(Work item)
Transcribe every line of the records verbatim.

START Supplied material
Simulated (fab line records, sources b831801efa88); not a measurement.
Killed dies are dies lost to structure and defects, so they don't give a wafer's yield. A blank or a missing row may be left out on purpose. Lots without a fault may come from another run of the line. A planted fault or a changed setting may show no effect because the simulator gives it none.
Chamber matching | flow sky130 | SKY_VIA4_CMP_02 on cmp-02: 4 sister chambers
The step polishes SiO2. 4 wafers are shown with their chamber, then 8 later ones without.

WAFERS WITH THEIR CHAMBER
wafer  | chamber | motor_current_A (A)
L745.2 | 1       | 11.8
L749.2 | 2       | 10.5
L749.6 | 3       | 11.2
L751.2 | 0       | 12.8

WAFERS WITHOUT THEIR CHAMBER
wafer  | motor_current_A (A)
END Supplied material

(Written response)
Simulated (fab line records, sources b831801efa88); not a measurement.
Killed dies are dies lost to structure and defects, so they don't give a wafer's yield. A blank or a missing row may be left out on purpose. Lots without a fault may come from another run of the line. A planted fault or a changed setting may show no effect because the simulator gives it none.
Chamber matching | flow sky130 | SKY_VIA4_CMP_02 on cmp-02: 4 sister chambers
The step polishes SiO2. 4 wafers are shown with their chamber, then 8 later ones without.

WAFERS WITH THEIR CHAMBER
wafer  | chamber | motor_current_A (A)
L745.2 | 1       | 11.8
L749.2 | 2       | 10.5
L749.6 | 3       | 11.2
L751.2 | 0       | 12.8

WAFERS WITHOUT THEIR CHAMBER
wafer  | motor_current_A (A)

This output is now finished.